◆ PROVIDED RECORDS
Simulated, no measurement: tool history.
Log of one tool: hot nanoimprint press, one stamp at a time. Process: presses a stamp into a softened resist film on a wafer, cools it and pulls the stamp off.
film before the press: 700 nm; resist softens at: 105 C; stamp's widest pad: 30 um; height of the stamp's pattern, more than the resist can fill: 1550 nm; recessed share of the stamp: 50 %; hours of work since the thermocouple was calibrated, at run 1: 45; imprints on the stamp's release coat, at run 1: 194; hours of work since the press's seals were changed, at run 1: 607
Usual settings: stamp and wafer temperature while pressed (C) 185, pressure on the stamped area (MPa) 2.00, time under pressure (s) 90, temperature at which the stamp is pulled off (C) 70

◆ BRIEF
Above are the records; repeat exactly the lines from the one holding "Log of one tool: hot" down to the one holding "film before the", end lines included.

◆ WORKED SOLUTION
Log of one tool: hot nanoimprint press, one stamp at a time. Process: presses a stamp into a softened resist film on a wafer, cools it and pulls the stamp off.
film before the press: 700 nm; resist softens at: 105 C; stamp's widest pad: 30 um; height of the stamp's pattern, more than the resist can fill: 1550 nm; recessed share of the stamp: 50 %; hours of work since the thermocouple was calibrated, at run 1: 45; imprints on the stamp's release coat, at run 1: 194; hours of work since the press's seals were changed, at run 1: 607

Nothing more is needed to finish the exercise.